---+---

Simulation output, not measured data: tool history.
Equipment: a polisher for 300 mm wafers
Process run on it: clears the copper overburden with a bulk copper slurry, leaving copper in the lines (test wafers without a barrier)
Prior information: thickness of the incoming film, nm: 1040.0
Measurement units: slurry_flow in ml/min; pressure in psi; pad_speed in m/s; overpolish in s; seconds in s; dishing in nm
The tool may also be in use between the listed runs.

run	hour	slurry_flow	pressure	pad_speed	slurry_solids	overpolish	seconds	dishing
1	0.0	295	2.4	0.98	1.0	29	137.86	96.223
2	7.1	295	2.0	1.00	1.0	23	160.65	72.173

---+---

All of the entries above, written out exactly, make up the reply.

### Task response
Simulation output, not measured data: tool history.
Equipment: a polisher for 300 mm wafers
Process run on it: clears the copper overburden with a bulk copper slurry, leaving copper in the lines (test wafers without a barrier)
Prior information: thickness of the incoming film, nm: 1040.0
Measurement units: slurry_flow in ml/min; pressure in psi; pad_speed in m/s; overpolish in s; seconds in s; dishing in nm
The tool may also be in use between the listed runs.

run	hour	slurry_flow	pressure	pad_speed	slurry_solids	overpolish	seconds	dishing
1	0.0	295	2.4	0.98	1.0	29	137.86	96.223
2	7.1	295	2.0	1.00	1.0	23	160.65	72.173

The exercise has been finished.